BEGIN

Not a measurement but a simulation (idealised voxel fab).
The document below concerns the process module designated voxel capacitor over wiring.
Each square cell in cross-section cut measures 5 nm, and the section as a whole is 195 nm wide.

END

Each line of the data must be retyped exactly.

Not a measurement but a simulation (idealised voxel fab).
The document below concerns the process module designated voxel capacitor over wiring.
Each square cell in cross-section cut measures 5 nm, and the section as a whole is 195 nm wide.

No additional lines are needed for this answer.